WORK REQUEST —
Among the entries below, take the line with "record lots=5 wafers=15 last_day=50" and the line with "start_h: hours from", and output them and every line between them exactly, with nothing else.

+ + + + + + +
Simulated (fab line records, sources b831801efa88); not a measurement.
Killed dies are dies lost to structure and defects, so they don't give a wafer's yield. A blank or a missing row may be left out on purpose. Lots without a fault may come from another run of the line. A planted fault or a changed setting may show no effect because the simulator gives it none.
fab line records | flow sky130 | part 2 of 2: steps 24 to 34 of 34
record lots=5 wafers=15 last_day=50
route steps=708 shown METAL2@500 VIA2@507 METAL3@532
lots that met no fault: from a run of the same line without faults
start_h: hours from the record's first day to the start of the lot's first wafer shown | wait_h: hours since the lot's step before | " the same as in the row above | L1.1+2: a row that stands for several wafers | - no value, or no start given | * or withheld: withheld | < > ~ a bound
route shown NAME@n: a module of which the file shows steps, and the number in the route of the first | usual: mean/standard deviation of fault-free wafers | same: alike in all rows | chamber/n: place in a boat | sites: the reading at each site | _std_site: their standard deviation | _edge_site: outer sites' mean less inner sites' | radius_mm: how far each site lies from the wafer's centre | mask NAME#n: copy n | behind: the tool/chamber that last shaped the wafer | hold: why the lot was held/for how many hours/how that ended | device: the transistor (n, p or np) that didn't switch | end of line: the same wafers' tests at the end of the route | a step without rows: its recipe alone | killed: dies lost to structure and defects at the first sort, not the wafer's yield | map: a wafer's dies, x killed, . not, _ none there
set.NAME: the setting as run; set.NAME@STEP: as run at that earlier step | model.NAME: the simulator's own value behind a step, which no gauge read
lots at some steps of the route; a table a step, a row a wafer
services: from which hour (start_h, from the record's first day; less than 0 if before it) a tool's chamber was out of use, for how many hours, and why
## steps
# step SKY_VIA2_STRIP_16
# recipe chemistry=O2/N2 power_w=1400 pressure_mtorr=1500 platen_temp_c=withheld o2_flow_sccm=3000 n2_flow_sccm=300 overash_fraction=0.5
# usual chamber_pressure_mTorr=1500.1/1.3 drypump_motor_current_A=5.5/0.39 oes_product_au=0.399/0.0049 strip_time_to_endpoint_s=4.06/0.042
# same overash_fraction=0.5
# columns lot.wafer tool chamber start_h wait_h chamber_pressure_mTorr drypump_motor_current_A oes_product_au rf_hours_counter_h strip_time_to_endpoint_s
+ + + + + + +

WRITTEN SOLUTION —
record lots=5 wafers=15 last_day=50
route steps=708 shown METAL2@500 VIA2@507 METAL3@532
lots that met no fault: from a run of the same line without faults
start_h: hours from the record's first day to the start of the lot's first wafer shown | wait_h: hours since the lot's step before | " the same as in the row above | L1.1+2: a row that stands for several wafers | - no value, or no start given | * or withheld: withheld | < > ~ a bound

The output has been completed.